####################

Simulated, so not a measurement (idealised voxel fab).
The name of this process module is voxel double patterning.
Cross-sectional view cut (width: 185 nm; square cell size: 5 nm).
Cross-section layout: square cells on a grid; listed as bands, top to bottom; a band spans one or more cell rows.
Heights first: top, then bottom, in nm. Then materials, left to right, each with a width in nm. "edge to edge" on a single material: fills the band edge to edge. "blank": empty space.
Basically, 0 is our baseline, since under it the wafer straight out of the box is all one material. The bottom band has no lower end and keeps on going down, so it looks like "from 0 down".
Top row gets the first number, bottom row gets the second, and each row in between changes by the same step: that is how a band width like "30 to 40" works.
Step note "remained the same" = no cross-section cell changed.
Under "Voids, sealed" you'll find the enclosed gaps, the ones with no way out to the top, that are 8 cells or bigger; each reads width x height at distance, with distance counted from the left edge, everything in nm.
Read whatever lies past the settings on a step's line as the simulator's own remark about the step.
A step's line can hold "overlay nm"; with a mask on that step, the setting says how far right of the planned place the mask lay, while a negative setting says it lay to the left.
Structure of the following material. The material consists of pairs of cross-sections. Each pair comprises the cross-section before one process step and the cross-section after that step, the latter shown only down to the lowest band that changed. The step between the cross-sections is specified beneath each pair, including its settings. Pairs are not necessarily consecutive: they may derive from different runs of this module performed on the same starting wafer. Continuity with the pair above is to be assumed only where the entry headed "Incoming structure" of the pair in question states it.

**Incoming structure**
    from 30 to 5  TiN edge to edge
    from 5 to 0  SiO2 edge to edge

####################

* **Work item**
Where the line holding "everything in nm." appears in the listing above, start reproducing exactly, and end with the line holding "Read whatever lies".

* **Exercise response**
Under "Voids, sealed" you'll find the enclosed gaps, the ones with no way out to the top, that are 8 cells or bigger; each reads width x height at distance, with distance counted from the left edge, everything in nm.
Read whatever lies past the settings on a step's line as the simulator's own remark about the step.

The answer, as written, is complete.